======== INFORMATION SHOWN

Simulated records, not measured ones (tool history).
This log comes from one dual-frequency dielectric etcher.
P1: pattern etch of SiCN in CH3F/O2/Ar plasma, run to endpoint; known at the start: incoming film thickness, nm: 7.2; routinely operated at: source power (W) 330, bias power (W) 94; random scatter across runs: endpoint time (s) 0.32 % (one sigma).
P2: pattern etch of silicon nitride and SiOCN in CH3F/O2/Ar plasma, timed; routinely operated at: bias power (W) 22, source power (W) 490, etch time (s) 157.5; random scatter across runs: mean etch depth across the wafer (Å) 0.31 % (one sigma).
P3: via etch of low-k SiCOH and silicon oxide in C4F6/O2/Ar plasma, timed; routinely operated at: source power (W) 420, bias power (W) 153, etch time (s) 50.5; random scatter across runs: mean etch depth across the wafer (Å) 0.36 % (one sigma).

================

— WORK TASK —
Please give again the lines above between the line holding "This log comes" and the line holding "P1: pattern etch", inclusive, exactly as they are and with nothing added.

— TASK RESULT —
This log comes from one dual-frequency dielectric etcher.
P1: pattern etch of SiCN in CH3F/O2/Ar plasma, run to endpoint; known at the start: incoming film thickness, nm: 7.2; routinely operated at: source power (W) 330, bias power (W) 94; random scatter across runs: endpoint time (s) 0.32 % (one sigma).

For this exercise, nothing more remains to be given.